• [Activity]
Your response should match the records line for line.

----- Extracted data

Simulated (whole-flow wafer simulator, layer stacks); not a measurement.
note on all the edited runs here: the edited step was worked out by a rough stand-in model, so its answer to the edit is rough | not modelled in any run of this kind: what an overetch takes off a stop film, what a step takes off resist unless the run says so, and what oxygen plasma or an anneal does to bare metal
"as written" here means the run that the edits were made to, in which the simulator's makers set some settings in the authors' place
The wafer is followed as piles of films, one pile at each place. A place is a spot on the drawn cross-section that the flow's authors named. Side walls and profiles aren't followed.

----------

• [Solution]
Simulated (whole-flow wafer simulator, layer stacks); not a measurement.
note on all the edited runs here: the edited step was worked out by a rough stand-in model, so its answer to the edit is rough | not modelled in any run of this kind: what an overetch takes off a stop film, what a step takes off resist unless the run says so, and what oxygen plasma or an anneal does to bare metal
"as written" here means the run that the edits were made to, in which the simulator's makers set some settings in the authors' place
The wafer is followed as piles of films, one pile at each place. A place is a spot on the drawn cross-section that the flow's authors named. Side walls and profiles aren't followed.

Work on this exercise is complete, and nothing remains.